REQUIRED ACTION> Every entry below is to be copied exactly, with nothing left out.

DATA>
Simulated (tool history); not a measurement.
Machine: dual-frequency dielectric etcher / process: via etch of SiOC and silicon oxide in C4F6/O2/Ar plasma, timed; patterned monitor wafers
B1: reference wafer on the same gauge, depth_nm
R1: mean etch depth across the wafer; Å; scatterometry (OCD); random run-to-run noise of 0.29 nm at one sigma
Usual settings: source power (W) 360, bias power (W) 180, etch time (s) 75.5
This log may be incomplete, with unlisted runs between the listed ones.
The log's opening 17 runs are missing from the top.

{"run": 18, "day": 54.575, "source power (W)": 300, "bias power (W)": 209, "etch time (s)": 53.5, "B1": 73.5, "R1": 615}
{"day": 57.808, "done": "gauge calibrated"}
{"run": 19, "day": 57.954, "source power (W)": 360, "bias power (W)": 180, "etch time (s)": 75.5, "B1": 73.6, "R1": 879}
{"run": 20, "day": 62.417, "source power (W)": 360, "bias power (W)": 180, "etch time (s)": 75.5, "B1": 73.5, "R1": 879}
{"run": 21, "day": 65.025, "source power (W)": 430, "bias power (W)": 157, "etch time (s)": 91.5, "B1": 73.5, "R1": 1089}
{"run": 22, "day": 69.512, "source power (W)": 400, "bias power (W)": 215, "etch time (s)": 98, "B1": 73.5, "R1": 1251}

WRITTEN REPLY>
Simulated (tool history); not a measurement.
Machine: dual-frequency dielectric etcher / process: via etch of SiOC and silicon oxide in C4F6/O2/Ar plasma, timed; patterned monitor wafers
B1: reference wafer on the same gauge, depth_nm
R1: mean etch depth across the wafer; Å; scatterometry (OCD); random run-to-run noise of 0.29 nm at one sigma
Usual settings: source power (W) 360, bias power (W) 180, etch time (s) 75.5
This log may be incomplete, with unlisted runs between the listed ones.
The log's opening 17 runs are missing from the top.

{"run": 18, "day": 54.575, "source power (W)": 300, "bias power (W)": 209, "etch time (s)": 53.5, "B1": 73.5, "R1": 615}
{"day": 57.808, "done": "gauge calibrated"}
{"run": 19, "day": 57.954, "source power (W)": 360, "bias power (W)": 180, "etch time (s)": 75.5, "B1": 73.6, "R1": 879}
{"run": 20, "day": 62.417, "source power (W)": 360, "bias power (W)": 180, "etch time (s)": 75.5, "B1": 73.5, "R1": 879}
{"run": 21, "day": 65.025, "source power (W)": 430, "bias power (W)": 157, "etch time (s)": 91.5, "B1": 73.5, "R1": 1089}
{"run": 22, "day": 69.512, "source power (W)": 400, "bias power (W)": 215, "etch time (s)": 98, "B1": 73.5, "R1": 1251}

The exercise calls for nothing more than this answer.